++++ LISTED ENTRIES

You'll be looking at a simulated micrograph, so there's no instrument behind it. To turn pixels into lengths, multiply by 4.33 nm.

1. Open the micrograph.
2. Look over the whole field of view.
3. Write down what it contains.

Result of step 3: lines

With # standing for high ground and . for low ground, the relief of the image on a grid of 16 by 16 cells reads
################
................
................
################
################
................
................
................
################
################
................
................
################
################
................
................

++++++++

▶ [EXERCISE]: Everything from the first line above up to and including the line that contains "Result of step 3: lines" should be printed exactly; please print only that.

▶ [EXERCISE OUTPUT]:
You'll be looking at a simulated micrograph, so there's no instrument behind it. To turn pixels into lengths, multiply by 4.33 nm.

1. Open the micrograph.
2. Look over the whole field of view.
3. Write down what it contains.

Result of step 3: lines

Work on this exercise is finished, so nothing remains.